START PROVIDED RECORDS
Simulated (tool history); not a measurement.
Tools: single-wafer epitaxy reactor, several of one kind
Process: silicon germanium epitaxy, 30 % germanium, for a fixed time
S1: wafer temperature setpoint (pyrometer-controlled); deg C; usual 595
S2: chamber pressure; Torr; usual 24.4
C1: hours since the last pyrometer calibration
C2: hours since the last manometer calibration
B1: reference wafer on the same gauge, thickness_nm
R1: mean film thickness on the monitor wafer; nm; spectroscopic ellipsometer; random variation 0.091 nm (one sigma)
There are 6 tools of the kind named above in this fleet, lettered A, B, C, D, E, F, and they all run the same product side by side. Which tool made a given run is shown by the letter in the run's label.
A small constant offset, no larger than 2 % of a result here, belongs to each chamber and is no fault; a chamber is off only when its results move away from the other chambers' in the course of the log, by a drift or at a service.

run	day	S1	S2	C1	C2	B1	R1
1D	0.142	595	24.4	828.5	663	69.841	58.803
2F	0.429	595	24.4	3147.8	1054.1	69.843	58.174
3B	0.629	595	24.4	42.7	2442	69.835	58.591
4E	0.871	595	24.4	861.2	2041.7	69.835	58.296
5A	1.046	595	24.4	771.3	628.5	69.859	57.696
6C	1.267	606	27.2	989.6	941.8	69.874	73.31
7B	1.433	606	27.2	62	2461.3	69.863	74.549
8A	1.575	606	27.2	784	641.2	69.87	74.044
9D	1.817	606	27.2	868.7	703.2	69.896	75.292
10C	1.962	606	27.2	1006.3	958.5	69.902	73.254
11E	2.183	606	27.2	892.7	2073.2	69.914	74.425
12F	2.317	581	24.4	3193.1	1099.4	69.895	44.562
END PROVIDED RECORDS

BRIEF —
Your task is to transcribe each record faithfully and in full.

SOLUTION —
Simulated (tool history); not a measurement.
Tools: single-wafer epitaxy reactor, several of one kind
Process: silicon germanium epitaxy, 30 % germanium, for a fixed time
S1: wafer temperature setpoint (pyrometer-controlled); deg C; usual 595
S2: chamber pressure; Torr; usual 24.4
C1: hours since the last pyrometer calibration
C2: hours since the last manometer calibration
B1: reference wafer on the same gauge, thickness_nm
R1: mean film thickness on the monitor wafer; nm; spectroscopic ellipsometer; random variation 0.091 nm (one sigma)
There are 6 tools of the kind named above in this fleet, lettered A, B, C, D, E, F, and they all run the same product side by side. Which tool made a given run is shown by the letter in the run's label.
A small constant offset, no larger than 2 % of a result here, belongs to each chamber and is no fault; a chamber is off only when its results move away from the other chambers' in the course of the log, by a drift or at a service.

run	day	S1	S2	C1	C2	B1	R1
1D	0.142	595	24.4	828.5	663	69.841	58.803
2F	0.429	595	24.4	3147.8	1054.1	69.843	58.174
3B	0.629	595	24.4	42.7	2442	69.835	58.591
4E	0.871	595	24.4	861.2	2041.7	69.835	58.296
5A	1.046	595	24.4	771.3	628.5	69.859	57.696
6C	1.267	606	27.2	989.6	941.8	69.874	73.31
7B	1.433	606	27.2	62	2461.3	69.863	74.549
8A	1.575	606	27.2	784	641.2	69.87	74.044
9D	1.817	606	27.2	868.7	703.2	69.896	75.292
10C	1.962	606	27.2	1006.3	958.5	69.902	73.254
11E	2.183	606	27.2	892.7	2073.2	69.914	74.425
12F	2.317	581	24.4	3193.1	1099.4	69.895	44.562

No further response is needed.